** WORK REQUEST **
Return each line of the material verbatim.

** RECORDS SHOWN **
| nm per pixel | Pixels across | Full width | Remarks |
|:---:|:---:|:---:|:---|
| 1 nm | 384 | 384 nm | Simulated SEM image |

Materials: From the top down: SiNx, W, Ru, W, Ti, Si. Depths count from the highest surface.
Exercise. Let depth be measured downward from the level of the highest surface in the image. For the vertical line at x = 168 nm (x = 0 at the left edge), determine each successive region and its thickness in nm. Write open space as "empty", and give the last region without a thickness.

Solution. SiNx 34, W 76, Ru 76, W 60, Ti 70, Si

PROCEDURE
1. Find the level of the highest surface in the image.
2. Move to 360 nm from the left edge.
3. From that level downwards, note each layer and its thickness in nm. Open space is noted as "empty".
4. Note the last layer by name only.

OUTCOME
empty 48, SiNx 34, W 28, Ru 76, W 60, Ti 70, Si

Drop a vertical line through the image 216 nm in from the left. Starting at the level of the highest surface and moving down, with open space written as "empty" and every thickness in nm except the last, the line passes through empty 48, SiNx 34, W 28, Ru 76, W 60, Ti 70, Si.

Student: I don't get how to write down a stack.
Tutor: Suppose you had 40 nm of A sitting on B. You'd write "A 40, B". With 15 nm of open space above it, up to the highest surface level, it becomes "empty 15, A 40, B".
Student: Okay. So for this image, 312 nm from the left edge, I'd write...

** EXERCISE RESULT **
| nm per pixel | Pixels across | Full width | Remarks |
|:---:|:---:|:---:|:---|
| 1 nm | 384 | 384 nm | Simulated SEM image |

Materials: From the top down: SiNx, W, Ru, W, Ti, Si. Depths count from the highest surface.
Exercise. Let depth be measured downward from the level of the highest surface in the image. For the vertical line at x = 168 nm (x = 0 at the left edge), determine each successive region and its thickness in nm. Write open space as "empty", and give the last region without a thickness.

Solution. SiNx 34, W 76, Ru 76, W 60, Ti 70, Si

PROCEDURE
1. Find the level of the highest surface in the image.
2. Move to 360 nm from the left edge.
3. From that level downwards, note each layer and its thickness in nm. Open space is noted as "empty".
4. Note the last layer by name only.

OUTCOME
empty 48, SiNx 34, W 28, Ru 76, W 60, Ti 70, Si

Drop a vertical line through the image 216 nm in from the left. Starting at the level of the highest surface and moving down, with open space written as "empty" and every thickness in nm except the last, the line passes through empty 48, SiNx 34, W 28, Ru 76, W 60, Ti 70, Si.

Student: I don't get how to write down a stack.
Tutor: Suppose you had 40 nm of A sitting on B. You'd write "A 40, B". With 15 nm of open space above it, up to the highest surface level, it becomes "empty 15, A 40, B".
Student: Okay. So for this image, 312 nm from the left edge, I'd write...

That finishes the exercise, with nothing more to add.